Task item ::
Only the lines of the data below from the one with "The wafers at" through the one with "How this came" are wanted. Repeat them exactly.

Dataset ::
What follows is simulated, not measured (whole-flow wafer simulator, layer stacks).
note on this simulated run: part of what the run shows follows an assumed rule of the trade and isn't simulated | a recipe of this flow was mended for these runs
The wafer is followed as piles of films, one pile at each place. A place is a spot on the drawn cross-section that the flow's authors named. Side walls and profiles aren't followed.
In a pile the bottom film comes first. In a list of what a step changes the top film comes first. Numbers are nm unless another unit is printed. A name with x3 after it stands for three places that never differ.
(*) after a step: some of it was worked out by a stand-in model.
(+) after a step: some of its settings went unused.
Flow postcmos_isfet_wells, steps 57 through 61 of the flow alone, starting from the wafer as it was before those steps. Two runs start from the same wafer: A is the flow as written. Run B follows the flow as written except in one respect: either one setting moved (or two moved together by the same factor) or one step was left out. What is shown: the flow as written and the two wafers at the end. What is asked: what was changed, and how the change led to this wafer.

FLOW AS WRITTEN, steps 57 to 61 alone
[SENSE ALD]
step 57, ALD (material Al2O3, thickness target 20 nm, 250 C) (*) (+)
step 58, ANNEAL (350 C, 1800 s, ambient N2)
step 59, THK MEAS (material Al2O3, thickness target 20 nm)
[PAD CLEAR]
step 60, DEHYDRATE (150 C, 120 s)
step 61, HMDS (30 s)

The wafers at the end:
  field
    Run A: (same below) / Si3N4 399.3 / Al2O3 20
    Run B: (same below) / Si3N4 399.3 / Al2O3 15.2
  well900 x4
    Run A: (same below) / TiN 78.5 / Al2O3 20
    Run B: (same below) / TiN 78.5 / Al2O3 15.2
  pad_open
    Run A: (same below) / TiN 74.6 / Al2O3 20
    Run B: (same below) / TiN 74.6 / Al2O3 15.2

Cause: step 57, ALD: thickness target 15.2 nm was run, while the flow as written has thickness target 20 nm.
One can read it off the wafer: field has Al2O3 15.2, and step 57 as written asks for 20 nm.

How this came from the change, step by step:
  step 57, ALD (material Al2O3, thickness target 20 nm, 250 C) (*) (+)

Problem solution ::
The wafers at the end:
  field
    Run A: (same below) / Si3N4 399.3 / Al2O3 20
    Run B: (same below) / Si3N4 399.3 / Al2O3 15.2
  well900 x4
    Run A: (same below) / TiN 78.5 / Al2O3 20
    Run B: (same below) / TiN 78.5 / Al2O3 15.2
  pad_open
    Run A: (same below) / TiN 74.6 / Al2O3 20
    Run B: (same below) / TiN 74.6 / Al2O3 15.2

Cause: step 57, ALD: thickness target 15.2 nm was run, while the flow as written has thickness target 20 nm.
One can read it off the wafer: field has Al2O3 15.2, and step 57 as written asks for 20 nm.

How this came from the change, step by step:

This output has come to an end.